EXERCISE - Would you please output, word for word, the span of the listing below that opens on the line containing "The width entry" and closes on the line containing "Each empty space"? Include both ends and nothing more.

##### EXCERPTED RECORDS

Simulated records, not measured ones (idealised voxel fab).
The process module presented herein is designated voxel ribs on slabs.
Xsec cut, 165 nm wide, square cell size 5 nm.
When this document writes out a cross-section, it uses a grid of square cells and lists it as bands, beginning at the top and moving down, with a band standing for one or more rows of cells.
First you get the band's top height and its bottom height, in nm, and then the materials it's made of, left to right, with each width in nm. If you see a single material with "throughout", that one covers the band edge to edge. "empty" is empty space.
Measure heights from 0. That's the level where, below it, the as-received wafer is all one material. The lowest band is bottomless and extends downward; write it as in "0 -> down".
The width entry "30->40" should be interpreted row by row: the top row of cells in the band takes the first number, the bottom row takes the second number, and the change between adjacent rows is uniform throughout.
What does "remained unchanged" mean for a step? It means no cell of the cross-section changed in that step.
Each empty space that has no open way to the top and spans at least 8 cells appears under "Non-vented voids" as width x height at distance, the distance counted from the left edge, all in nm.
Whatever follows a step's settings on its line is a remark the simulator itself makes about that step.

##########

WRITTEN ANSWER -
The width entry "30->40" should be interpreted row by row: the top row of cells in the band takes the first number, the bottom row takes the second number, and the change between adjacent rows is uniform throughout.
What does "remained unchanged" mean for a step? It means no cell of the cross-section changed in that step.
Each empty space that has no open way to the top and spans at least 8 cells appears under "Non-vented voids" as width x height at distance, the distance counted from the left edge, all in nm.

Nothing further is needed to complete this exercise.